**Data supplied:**
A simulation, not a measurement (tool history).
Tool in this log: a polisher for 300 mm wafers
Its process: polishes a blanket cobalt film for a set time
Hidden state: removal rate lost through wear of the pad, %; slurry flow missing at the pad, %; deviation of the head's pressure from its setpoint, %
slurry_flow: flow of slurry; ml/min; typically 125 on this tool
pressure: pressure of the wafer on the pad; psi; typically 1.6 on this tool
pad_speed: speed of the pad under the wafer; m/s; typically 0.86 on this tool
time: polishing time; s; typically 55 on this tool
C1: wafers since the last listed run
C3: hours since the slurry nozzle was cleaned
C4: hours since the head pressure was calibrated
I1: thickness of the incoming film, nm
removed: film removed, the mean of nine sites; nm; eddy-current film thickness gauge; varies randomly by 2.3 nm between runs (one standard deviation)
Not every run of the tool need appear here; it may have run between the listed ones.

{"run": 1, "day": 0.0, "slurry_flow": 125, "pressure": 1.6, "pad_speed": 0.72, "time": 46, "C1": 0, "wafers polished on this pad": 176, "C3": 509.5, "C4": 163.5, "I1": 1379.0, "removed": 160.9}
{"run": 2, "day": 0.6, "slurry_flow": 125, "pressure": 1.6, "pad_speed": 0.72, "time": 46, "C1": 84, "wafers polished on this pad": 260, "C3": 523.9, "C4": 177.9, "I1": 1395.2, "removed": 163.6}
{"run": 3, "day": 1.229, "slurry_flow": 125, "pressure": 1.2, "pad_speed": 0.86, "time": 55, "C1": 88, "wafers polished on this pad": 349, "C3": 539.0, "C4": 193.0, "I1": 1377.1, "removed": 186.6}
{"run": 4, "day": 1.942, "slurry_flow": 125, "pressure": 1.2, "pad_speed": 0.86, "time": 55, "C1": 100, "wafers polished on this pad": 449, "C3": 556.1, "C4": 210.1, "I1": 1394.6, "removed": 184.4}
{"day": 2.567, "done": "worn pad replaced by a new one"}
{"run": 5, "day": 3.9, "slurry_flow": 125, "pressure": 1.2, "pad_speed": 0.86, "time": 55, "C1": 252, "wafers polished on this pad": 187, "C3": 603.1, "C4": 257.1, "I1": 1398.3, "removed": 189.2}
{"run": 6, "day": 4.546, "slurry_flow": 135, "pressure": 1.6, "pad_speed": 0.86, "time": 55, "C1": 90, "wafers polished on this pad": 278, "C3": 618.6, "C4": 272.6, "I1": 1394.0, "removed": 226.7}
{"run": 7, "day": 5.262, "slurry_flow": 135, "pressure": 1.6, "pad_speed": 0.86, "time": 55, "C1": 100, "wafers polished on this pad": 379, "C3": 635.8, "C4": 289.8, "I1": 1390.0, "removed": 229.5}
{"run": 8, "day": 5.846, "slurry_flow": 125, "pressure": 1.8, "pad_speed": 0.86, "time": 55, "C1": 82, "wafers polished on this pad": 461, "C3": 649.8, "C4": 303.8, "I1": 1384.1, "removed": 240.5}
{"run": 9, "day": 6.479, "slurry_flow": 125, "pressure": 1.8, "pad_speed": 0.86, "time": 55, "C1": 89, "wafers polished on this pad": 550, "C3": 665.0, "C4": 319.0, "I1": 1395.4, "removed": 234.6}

**Task item:**
Nothing but the lines above from the one containing "time: polishing time;" through the one containing "Not every run" should appear in the answer, each repeated exactly.

**Expected answer:**
time: polishing time; s; typically 55 on this tool
C1: wafers since the last listed run
C3: hours since the slurry nozzle was cleaned
C4: hours since the head pressure was calibrated
I1: thickness of the incoming film, nm
removed: film removed, the mean of nine sites; nm; eddy-current film thickness gauge; varies randomly by 2.3 nm between runs (one standard deviation)
Not every run of the tool need appear here; it may have run between the listed ones.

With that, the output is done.